#### WORK REQUEST:
Using the listing below, set down exactly the lines starting at the line that contains "12. CONFORMAL_DEP with" and ending at the line that contains "16. STRIP with etch materials resist", both included, and no others.

#### SUPPLIED RECORDS:

+++

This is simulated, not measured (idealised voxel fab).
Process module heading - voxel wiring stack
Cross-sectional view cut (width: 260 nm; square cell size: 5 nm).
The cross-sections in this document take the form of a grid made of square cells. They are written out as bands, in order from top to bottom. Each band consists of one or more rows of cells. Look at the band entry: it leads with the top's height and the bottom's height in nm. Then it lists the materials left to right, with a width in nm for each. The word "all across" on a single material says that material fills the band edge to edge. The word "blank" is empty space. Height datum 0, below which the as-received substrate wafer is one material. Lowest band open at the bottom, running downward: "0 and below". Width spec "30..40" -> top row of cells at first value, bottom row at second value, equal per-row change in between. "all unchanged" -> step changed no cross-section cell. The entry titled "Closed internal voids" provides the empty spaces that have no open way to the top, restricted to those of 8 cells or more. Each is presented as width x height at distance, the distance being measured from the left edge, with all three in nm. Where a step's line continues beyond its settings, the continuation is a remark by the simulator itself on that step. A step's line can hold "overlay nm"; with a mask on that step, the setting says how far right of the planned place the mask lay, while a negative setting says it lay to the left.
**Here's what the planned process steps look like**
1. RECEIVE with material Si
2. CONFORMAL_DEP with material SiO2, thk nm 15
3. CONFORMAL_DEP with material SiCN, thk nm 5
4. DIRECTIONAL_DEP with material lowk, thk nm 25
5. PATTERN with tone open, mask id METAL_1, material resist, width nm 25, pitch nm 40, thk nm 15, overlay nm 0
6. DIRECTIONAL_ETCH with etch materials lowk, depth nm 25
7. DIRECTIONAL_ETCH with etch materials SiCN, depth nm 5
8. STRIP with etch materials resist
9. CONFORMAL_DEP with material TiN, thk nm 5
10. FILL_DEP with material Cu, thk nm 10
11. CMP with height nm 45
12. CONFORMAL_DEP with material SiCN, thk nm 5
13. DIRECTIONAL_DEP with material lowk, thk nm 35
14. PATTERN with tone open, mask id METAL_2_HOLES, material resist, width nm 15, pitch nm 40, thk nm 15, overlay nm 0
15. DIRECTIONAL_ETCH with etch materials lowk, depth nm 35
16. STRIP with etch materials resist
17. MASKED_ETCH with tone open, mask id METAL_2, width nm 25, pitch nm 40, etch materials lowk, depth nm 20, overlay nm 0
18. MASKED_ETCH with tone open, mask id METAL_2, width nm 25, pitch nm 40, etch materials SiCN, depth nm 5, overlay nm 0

+++

#### WRITTEN SOLUTION:
12. CONFORMAL_DEP with material SiCN, thk nm 5
13. DIRECTIONAL_DEP with material lowk, thk nm 35
14. PATTERN with tone open, mask id METAL_2_HOLES, material resist, width nm 15, pitch nm 40, thk nm 15, overlay nm 0
15. DIRECTIONAL_ETCH with etch materials lowk, depth nm 35
16. STRIP with etch materials resist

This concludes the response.